Recorded information:
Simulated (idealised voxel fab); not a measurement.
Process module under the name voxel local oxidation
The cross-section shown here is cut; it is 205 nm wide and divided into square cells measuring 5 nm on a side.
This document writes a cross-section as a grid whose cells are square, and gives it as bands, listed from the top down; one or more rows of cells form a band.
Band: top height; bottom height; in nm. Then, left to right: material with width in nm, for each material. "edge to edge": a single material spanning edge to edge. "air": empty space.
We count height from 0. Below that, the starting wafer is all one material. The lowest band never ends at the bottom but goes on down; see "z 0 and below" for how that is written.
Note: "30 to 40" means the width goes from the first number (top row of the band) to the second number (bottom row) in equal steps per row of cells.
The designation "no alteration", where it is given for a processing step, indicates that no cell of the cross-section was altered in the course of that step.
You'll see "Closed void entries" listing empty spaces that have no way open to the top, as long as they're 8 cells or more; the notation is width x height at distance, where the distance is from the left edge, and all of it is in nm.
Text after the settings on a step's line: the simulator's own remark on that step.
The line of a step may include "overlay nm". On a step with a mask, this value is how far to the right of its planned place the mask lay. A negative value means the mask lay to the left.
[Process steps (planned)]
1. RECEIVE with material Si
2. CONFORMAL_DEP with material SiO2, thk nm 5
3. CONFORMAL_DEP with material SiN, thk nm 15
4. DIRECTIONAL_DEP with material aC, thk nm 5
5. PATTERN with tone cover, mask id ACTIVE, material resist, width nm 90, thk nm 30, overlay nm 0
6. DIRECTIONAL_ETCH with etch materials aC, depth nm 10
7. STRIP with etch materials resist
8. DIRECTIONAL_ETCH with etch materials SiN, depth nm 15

Brief: Copy out each record word for word.

Problem solution:
Simulated (idealised voxel fab); not a measurement.
Process module under the name voxel local oxidation
The cross-section shown here is cut; it is 205 nm wide and divided into square cells measuring 5 nm on a side.
This document writes a cross-section as a grid whose cells are square, and gives it as bands, listed from the top down; one or more rows of cells form a band.
Band: top height; bottom height; in nm. Then, left to right: material with width in nm, for each material. "edge to edge": a single material spanning edge to edge. "air": empty space.
We count height from 0. Below that, the starting wafer is all one material. The lowest band never ends at the bottom but goes on down; see "z 0 and below" for how that is written.
Note: "30 to 40" means the width goes from the first number (top row of the band) to the second number (bottom row) in equal steps per row of cells.
The designation "no alteration", where it is given for a processing step, indicates that no cell of the cross-section was altered in the course of that step.
You'll see "Closed void entries" listing empty spaces that have no way open to the top, as long as they're 8 cells or more; the notation is width x height at distance, where the distance is from the left edge, and all of it is in nm.
Text after the settings on a step's line: the simulator's own remark on that step.
The line of a step may include "overlay nm". On a step with a mask, this value is how far to the right of its planned place the mask lay. A negative value means the mask lay to the left.
[Process steps (planned)]
1. RECEIVE with material Si
2. CONFORMAL_DEP with material SiO2, thk nm 5
3. CONFORMAL_DEP with material SiN, thk nm 15
4. DIRECTIONAL_DEP with material aC, thk nm 5
5. PATTERN with tone cover, mask id ACTIVE, material resist, width nm 90, thk nm 30, overlay nm 0
6. DIRECTIONAL_ETCH with etch materials aC, depth nm 10
7. STRIP with etch materials resist
8. DIRECTIONAL_ETCH with etch materials SiN, depth nm 15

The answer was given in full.